Work instruction:
What you return should be every line of the material, unchanged.

::: Source data
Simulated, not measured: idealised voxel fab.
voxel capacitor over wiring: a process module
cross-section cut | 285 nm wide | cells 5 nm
::::::

Reply:
Simulated, not measured: idealised voxel fab.
voxel capacitor over wiring: a process module
cross-section cut | 285 nm wide | cells 5 nm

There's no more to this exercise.